## Data under study
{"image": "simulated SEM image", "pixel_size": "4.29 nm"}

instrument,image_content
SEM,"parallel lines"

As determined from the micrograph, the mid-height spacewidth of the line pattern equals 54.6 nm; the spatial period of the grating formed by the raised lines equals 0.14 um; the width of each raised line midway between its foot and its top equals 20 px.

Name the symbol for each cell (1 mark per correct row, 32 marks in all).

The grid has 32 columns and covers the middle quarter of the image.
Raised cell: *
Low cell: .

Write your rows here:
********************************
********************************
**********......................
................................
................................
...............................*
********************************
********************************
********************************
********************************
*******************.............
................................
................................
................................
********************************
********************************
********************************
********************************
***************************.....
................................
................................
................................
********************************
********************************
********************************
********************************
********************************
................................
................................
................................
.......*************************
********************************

## Assigned task
Your job is to output all of the material exactly.

## Answer space
{"image": "simulated SEM image", "pixel_size": "4.29 nm"}

instrument,image_content
SEM,"parallel lines"

As determined from the micrograph, the mid-height spacewidth of the line pattern equals 54.6 nm; the spatial period of the grating formed by the raised lines equals 0.14 um; the width of each raised line midway between its foot and its top equals 20 px.

Name the symbol for each cell (1 mark per correct row, 32 marks in all).

The grid has 32 columns and covers the middle quarter of the image.
Raised cell: *
Low cell: .

Write your rows here:
********************************
********************************
**********......................
................................
................................
...............................*
********************************
********************************
********************************
********************************
*******************.............
................................
................................
................................
********************************
********************************
********************************
********************************
***************************.....
................................
................................
................................
********************************
********************************
********************************
********************************
********************************
................................
................................
................................
.......*************************
********************************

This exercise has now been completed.